### Work instruction
The entries underneath need to be duplicated exactly, with none omitted.

### Provided records
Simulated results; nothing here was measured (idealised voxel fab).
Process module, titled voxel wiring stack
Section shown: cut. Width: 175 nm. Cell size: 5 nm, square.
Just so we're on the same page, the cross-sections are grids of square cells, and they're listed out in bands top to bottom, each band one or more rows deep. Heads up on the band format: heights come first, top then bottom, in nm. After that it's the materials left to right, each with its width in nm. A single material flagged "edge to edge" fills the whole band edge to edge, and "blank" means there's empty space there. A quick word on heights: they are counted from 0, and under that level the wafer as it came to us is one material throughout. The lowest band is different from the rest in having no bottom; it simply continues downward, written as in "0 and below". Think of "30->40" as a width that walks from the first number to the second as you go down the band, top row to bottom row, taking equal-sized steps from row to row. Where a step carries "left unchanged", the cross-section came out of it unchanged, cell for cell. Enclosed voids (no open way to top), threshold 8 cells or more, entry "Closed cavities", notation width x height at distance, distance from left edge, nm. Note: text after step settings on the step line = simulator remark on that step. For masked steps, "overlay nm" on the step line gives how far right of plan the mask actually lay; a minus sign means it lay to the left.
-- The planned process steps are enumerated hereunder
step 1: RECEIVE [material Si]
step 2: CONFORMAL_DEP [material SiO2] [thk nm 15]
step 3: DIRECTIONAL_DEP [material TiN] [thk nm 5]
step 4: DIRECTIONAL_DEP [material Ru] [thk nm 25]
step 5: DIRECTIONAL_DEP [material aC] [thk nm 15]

### Exercise answer
Simulated results; nothing here was measured (idealised voxel fab).
Process module, titled voxel wiring stack
Section shown: cut. Width: 175 nm. Cell size: 5 nm, square.
Just so we're on the same page, the cross-sections are grids of square cells, and they're listed out in bands top to bottom, each band one or more rows deep. Heads up on the band format: heights come first, top then bottom, in nm. After that it's the materials left to right, each with its width in nm. A single material flagged "edge to edge" fills the whole band edge to edge, and "blank" means there's empty space there. A quick word on heights: they are counted from 0, and under that level the wafer as it came to us is one material throughout. The lowest band is different from the rest in having no bottom; it simply continues downward, written as in "0 and below". Think of "30->40" as a width that walks from the first number to the second as you go down the band, top row to bottom row, taking equal-sized steps from row to row. Where a step carries "left unchanged", the cross-section came out of it unchanged, cell for cell. Enclosed voids (no open way to top), threshold 8 cells or more, entry "Closed cavities", notation width x height at distance, distance from left edge, nm. Note: text after step settings on the step line = simulator remark on that step. For masked steps, "overlay nm" on the step line gives how far right of plan the mask actually lay; a minus sign means it lay to the left.
-- The planned process steps are enumerated hereunder
step 1: RECEIVE [material Si]
step 2: CONFORMAL_DEP [material SiO2] [thk nm 15]
step 3: DIRECTIONAL_DEP [material TiN] [thk nm 5]
step 4: DIRECTIONAL_DEP [material Ru] [thk nm 25]
step 5: DIRECTIONAL_DEP [material aC] [thk nm 15]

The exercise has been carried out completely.